# Exercise:
Print the listing below again. Change nothing.

# Source material:
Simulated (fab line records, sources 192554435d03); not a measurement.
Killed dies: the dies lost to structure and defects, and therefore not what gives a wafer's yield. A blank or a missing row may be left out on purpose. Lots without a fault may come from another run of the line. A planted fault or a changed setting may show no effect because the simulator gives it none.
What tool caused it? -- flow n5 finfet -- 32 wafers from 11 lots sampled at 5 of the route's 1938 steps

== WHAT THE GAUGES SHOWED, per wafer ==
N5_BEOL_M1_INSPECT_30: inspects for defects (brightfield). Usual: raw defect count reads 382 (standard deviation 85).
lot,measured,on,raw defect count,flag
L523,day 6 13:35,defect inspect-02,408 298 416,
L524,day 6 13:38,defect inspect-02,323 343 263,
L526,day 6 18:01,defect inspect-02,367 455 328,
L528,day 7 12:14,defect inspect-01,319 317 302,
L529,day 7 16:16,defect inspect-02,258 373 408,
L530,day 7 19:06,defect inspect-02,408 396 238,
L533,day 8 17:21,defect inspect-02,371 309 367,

# Exercise result:
Simulated (fab line records, sources 192554435d03); not a measurement.
Killed dies: the dies lost to structure and defects, and therefore not what gives a wafer's yield. A blank or a missing row may be left out on purpose. Lots without a fault may come from another run of the line. A planted fault or a changed setting may show no effect because the simulator gives it none.
What tool caused it? -- flow n5 finfet -- 32 wafers from 11 lots sampled at 5 of the route's 1938 steps

== WHAT THE GAUGES SHOWED, per wafer ==
N5_BEOL_M1_INSPECT_30: inspects for defects (brightfield). Usual: raw defect count reads 382 (standard deviation 85).
lot,measured,on,raw defect count,flag
L523,day 6 13:35,defect inspect-02,408 298 416,
L524,day 6 13:38,defect inspect-02,323 343 263,
L526,day 6 18:01,defect inspect-02,367 455 328,
L528,day 7 12:14,defect inspect-01,319 317 302,
L529,day 7 16:16,defect inspect-02,258 373 408,
L530,day 7 19:06,defect inspect-02,408 396 238,
L533,day 8 17:21,defect inspect-02,371 309 367,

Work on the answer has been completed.